*** Provided data Section Begins ***
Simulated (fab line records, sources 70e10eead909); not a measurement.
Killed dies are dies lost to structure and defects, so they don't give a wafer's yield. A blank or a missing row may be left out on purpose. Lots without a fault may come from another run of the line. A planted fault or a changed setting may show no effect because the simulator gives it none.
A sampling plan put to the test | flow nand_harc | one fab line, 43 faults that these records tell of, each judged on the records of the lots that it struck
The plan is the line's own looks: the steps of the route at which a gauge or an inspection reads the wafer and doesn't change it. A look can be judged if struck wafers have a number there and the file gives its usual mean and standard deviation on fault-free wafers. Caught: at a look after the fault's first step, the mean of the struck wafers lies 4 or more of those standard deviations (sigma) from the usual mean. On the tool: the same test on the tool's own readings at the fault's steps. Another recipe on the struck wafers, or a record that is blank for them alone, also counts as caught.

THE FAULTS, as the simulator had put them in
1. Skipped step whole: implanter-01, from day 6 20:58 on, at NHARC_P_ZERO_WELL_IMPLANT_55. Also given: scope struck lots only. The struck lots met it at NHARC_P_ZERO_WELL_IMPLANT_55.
*** Provided data Section Ends ***

* _Exercise_
From the first line to the last, transcribe the records exactly.

* _Task response_
Simulated (fab line records, sources 70e10eead909); not a measurement.
Killed dies are dies lost to structure and defects, so they don't give a wafer's yield. A blank or a missing row may be left out on purpose. Lots without a fault may come from another run of the line. A planted fault or a changed setting may show no effect because the simulator gives it none.
A sampling plan put to the test | flow nand_harc | one fab line, 43 faults that these records tell of, each judged on the records of the lots that it struck
The plan is the line's own looks: the steps of the route at which a gauge or an inspection reads the wafer and doesn't change it. A look can be judged if struck wafers have a number there and the file gives its usual mean and standard deviation on fault-free wafers. Caught: at a look after the fault's first step, the mean of the struck wafers lies 4 or more of those standard deviations (sigma) from the usual mean. On the tool: the same test on the tool's own readings at the fault's steps. Another recipe on the struck wafers, or a record that is blank for them alone, also counts as caught.

THE FAULTS, as the simulator had put them in
1. Skipped step whole: implanter-01, from day 6 20:58 on, at NHARC_P_ZERO_WELL_IMPLANT_55. Also given: scope struck lots only. The struck lots met it at NHARC_P_ZERO_WELL_IMPLANT_55.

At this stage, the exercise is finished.